Retype each line of the listing below, from the first through the one holding "start-h: the number", with no other lines.

##############################
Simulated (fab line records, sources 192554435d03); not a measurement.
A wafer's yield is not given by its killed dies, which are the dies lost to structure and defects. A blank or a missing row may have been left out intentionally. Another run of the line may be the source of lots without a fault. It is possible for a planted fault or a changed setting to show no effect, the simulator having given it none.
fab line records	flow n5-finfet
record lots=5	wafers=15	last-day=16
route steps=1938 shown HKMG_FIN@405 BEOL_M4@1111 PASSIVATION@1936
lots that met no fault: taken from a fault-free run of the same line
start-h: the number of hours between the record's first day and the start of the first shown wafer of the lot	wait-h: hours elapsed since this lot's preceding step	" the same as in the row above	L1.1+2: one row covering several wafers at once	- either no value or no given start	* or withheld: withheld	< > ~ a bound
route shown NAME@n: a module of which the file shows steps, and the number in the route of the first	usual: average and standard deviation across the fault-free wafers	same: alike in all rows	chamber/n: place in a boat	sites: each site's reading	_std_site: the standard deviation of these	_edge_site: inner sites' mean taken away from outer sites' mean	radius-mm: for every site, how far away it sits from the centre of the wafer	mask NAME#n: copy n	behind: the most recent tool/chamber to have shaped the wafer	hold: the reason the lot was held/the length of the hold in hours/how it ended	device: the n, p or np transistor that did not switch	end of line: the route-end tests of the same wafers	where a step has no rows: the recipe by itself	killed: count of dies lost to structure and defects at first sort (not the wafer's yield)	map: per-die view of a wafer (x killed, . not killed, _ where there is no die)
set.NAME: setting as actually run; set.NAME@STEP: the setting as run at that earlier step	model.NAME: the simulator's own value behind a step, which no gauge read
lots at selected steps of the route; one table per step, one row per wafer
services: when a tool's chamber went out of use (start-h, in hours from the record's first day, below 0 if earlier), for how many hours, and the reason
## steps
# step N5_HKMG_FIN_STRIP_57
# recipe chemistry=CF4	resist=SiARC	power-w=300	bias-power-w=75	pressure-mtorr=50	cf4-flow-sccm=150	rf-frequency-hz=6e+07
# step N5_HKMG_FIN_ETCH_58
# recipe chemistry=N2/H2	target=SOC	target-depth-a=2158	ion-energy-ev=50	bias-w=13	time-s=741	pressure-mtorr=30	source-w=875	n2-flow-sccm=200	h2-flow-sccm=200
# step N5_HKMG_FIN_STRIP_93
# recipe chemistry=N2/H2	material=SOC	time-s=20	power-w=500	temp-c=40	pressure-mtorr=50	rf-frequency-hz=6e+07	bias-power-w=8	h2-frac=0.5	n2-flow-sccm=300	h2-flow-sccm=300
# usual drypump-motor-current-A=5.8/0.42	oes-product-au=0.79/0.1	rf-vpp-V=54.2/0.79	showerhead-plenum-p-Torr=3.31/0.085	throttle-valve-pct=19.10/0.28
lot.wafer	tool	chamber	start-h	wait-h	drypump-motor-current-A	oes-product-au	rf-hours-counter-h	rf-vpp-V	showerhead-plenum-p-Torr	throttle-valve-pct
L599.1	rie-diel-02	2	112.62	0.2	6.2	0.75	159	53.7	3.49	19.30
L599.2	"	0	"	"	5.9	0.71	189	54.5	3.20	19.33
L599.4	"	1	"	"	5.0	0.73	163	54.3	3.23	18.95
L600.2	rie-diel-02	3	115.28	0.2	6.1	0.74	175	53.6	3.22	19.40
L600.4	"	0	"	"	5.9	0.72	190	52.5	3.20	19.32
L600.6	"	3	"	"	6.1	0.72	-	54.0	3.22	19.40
##############################

> _WRITTEN ANSWER_
Simulated (fab line records, sources 192554435d03); not a measurement.
A wafer's yield is not given by its killed dies, which are the dies lost to structure and defects. A blank or a missing row may have been left out intentionally. Another run of the line may be the source of lots without a fault. It is possible for a planted fault or a changed setting to show no effect, the simulator having given it none.
fab line records	flow n5-finfet
record lots=5	wafers=15	last-day=16
route steps=1938 shown HKMG_FIN@405 BEOL_M4@1111 PASSIVATION@1936
lots that met no fault: taken from a fault-free run of the same line
start-h: the number of hours between the record's first day and the start of the first shown wafer of the lot	wait-h: hours elapsed since this lot's preceding step	" the same as in the row above	L1.1+2: one row covering several wafers at once	- either no value or no given start	* or withheld: withheld	< > ~ a bound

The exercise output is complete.